**Work instruction**
From the first line of the records through the line containing "BEGIN MAP *****", retype every line exactly and nothing else.

[Start of section]
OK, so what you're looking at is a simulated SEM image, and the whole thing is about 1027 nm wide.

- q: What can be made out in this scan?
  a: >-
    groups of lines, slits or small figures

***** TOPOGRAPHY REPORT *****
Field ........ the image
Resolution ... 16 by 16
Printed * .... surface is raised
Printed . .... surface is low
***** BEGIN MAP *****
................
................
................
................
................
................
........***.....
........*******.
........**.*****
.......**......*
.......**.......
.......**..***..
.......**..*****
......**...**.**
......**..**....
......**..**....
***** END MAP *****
[End of section]

**Answer space**
OK, so what you're looking at is a simulated SEM image, and the whole thing is about 1027 nm wide.

- q: What can be made out in this scan?
  a: >-
    groups of lines, slits or small figures

***** TOPOGRAPHY REPORT *****
Field ........ the image
Resolution ... 16 by 16
Printed * .... surface is raised
Printed . .... surface is low
***** BEGIN MAP *****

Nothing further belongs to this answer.